Work request: Please reproduce the data below exactly, from the first line through the line containing "A wafer's yield", and leave every later line out.

Provided records:
>>>
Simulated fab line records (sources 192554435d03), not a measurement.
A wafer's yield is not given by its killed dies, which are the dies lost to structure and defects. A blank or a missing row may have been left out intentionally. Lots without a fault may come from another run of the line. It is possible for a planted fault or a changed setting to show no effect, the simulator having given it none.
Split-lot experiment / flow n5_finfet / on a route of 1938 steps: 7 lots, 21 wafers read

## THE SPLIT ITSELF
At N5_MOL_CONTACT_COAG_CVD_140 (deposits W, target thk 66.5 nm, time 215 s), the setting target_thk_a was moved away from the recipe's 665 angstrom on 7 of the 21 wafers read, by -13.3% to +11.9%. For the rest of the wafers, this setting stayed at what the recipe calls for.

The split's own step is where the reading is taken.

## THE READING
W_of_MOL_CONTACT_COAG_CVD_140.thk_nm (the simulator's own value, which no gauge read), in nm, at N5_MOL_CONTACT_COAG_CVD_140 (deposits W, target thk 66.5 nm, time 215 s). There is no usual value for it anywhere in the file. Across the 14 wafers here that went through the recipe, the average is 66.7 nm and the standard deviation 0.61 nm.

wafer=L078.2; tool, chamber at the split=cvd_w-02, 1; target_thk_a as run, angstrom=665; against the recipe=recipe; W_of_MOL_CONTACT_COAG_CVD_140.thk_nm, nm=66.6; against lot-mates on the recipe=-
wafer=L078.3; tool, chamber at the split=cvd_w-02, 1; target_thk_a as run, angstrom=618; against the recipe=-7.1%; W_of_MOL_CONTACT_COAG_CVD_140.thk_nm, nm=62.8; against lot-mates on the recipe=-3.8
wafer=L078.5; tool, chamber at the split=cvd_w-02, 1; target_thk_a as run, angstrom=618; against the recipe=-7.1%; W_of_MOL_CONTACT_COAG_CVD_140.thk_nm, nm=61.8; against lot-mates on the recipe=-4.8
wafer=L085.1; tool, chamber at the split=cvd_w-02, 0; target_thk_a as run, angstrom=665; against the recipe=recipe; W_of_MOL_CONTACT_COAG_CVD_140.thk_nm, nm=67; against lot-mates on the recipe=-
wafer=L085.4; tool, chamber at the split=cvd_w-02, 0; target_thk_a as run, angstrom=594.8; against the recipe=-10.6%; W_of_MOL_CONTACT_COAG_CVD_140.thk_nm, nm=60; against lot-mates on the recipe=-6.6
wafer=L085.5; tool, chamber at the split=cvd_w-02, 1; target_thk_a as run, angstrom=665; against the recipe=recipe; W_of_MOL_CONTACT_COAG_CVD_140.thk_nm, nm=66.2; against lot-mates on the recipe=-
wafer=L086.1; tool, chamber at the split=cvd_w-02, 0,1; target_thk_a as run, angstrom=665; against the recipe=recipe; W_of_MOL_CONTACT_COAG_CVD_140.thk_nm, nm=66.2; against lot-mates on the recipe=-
<<<

Answer box:
Simulated fab line records (sources 192554435d03), not a measurement.
A wafer's yield is not given by its killed dies, which are the dies lost to structure and defects. A blank or a missing row may have been left out intentionally. Lots without a fault may come from another run of the line. It is possible for a planted fault or a changed setting to show no effect, the simulator having given it none.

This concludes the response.